○ ○ ○ ○ ○

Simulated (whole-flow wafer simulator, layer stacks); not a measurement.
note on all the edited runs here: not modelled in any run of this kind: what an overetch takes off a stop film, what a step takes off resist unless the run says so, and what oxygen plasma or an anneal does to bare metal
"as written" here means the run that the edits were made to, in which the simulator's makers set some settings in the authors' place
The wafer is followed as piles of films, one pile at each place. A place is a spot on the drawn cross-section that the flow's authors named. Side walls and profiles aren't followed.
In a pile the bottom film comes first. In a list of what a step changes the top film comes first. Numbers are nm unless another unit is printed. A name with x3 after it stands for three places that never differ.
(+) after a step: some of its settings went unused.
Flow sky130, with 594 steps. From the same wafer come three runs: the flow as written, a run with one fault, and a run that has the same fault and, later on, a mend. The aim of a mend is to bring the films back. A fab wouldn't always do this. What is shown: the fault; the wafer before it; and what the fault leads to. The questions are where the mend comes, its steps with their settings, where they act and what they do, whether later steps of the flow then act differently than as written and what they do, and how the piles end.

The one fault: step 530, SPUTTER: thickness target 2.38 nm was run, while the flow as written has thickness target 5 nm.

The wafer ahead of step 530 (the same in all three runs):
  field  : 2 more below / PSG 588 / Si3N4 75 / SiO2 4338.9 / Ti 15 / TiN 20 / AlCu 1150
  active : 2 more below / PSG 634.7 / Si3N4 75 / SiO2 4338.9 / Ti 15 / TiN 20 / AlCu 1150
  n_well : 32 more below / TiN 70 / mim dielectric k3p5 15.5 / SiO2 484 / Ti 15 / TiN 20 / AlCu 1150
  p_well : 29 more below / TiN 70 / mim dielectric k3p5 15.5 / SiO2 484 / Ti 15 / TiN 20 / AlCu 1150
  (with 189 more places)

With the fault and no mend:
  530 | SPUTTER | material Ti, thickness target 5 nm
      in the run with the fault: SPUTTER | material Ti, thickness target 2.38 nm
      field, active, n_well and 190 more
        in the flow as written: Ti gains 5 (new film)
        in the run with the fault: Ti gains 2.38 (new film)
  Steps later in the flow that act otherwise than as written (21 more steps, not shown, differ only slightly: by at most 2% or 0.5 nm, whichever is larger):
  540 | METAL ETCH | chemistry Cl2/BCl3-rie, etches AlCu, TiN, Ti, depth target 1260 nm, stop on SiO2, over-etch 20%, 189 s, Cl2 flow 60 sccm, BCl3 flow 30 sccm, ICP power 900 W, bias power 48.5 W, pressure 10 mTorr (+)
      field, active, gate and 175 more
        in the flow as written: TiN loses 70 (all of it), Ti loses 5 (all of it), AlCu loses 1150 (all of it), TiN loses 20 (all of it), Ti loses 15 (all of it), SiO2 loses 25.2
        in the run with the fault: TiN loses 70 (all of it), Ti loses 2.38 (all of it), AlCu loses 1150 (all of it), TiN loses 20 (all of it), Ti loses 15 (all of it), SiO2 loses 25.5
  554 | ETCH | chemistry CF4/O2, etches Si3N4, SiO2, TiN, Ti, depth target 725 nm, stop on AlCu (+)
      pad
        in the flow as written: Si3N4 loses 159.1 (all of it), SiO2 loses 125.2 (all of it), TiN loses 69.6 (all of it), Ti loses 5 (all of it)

○ ○ ○ ○ ○

In the data above, retype exactly and only the lines between the one holding "In a pile the" and the one holding "(+) after a", inclusive.

In a pile the bottom film comes first. In a list of what a step changes the top film comes first. Numbers are nm unless another unit is printed. A name with x3 after it stands for three places that never differ.
(+) after a step: some of its settings went unused.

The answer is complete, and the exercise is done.